» **Action item**
Nothing but the lines from the one containing "A process module follows: voxel wiring stack." through the one containing "This is section", both included, should be given again, each exactly as written below.

⁂
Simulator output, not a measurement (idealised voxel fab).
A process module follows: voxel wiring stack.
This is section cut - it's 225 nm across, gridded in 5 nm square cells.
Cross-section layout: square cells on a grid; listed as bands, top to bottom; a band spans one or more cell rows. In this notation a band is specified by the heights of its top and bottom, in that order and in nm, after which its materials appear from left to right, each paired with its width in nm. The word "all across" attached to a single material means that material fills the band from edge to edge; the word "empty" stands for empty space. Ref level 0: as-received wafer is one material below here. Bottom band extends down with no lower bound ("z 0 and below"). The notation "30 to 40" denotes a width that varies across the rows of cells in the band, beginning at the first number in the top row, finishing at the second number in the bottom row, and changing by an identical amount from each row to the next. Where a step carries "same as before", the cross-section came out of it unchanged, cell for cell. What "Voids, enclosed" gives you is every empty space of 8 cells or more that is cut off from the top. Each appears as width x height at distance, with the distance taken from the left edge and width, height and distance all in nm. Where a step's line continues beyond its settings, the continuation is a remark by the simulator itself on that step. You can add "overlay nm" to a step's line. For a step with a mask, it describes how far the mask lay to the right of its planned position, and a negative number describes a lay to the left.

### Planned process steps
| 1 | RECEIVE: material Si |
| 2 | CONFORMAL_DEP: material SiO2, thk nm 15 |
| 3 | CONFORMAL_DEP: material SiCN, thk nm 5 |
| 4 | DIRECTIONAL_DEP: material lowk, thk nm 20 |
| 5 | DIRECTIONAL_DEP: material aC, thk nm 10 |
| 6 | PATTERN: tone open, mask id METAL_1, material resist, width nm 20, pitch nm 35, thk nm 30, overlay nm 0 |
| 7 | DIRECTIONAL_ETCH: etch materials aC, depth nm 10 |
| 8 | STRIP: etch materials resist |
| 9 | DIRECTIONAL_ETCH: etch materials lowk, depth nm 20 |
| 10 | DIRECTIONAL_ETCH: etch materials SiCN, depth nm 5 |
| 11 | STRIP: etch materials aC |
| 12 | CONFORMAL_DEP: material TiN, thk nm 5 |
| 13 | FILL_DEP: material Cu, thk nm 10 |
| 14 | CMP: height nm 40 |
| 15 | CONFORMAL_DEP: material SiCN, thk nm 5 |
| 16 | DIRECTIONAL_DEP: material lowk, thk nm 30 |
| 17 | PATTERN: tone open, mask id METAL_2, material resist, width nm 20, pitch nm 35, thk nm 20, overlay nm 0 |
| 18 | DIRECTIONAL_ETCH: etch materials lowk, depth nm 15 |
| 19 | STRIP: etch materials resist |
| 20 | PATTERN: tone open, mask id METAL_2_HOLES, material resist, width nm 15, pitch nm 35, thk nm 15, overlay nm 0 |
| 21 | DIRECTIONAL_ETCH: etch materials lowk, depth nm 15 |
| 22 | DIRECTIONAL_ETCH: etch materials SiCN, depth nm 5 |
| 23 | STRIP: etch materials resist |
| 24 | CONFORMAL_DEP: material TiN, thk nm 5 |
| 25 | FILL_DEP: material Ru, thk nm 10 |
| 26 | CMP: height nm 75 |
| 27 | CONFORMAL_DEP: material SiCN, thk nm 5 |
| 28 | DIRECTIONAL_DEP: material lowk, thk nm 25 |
⁂

» **Written answer**
A process module follows: voxel wiring stack.
This is section cut - it's 225 nm across, gridded in 5 nm square cells.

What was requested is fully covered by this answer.